# # # #

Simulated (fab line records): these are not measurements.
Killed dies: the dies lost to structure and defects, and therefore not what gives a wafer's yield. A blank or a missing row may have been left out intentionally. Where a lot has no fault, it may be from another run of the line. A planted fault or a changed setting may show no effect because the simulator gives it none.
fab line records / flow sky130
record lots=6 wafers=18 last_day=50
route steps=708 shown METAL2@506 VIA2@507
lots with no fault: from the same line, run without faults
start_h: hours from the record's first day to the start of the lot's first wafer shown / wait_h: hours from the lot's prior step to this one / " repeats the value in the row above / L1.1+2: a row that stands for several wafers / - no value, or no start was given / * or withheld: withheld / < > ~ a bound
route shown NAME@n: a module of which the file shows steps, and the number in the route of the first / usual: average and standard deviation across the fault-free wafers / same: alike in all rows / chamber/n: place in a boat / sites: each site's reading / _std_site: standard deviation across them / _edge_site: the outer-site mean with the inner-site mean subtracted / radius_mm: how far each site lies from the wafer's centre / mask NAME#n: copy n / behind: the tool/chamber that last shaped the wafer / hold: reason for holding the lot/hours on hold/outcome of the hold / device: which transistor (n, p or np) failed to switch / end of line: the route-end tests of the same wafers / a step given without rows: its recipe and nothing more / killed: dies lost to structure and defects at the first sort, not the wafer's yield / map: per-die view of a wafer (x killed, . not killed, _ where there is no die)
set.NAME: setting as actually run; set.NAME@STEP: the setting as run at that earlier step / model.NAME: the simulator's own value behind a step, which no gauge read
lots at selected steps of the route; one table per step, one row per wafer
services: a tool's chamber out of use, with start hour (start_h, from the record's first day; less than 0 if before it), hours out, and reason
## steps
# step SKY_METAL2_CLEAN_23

# # # #

** Assignment **
Begin with the line above that has "route steps=708 shown METAL2@506 VIA2@507" and continue through the line that has "start_h: hours from", setting each one down exactly. Stop there.

** Written response **
route steps=708 shown METAL2@506 VIA2@507
lots with no fault: from the same line, run without faults
start_h: hours from the record's first day to the start of the lot's first wafer shown / wait_h: hours from the lot's prior step to this one / " repeats the value in the row above / L1.1+2: a row that stands for several wafers / - no value, or no start was given / * or withheld: withheld / < > ~ a bound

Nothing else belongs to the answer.